- _Activity_: From the records below, output exactly the lines running from the line containing "Topic: reading micrographs" through the line containing "Prompt: State the", and no others.

- _Supplied data_:
◆ ◆ ◆ ◆ ◆
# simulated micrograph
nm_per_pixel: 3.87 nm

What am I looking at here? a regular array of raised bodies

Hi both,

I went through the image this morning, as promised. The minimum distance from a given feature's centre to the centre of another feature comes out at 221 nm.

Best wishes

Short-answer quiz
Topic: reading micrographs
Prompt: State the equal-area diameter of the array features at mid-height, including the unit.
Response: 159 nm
◆ ◆ ◆ ◆ ◆

- _Exercise answer_:
Topic: reading micrographs
Prompt: State the equal-area diameter of the array features at mid-height, including the unit.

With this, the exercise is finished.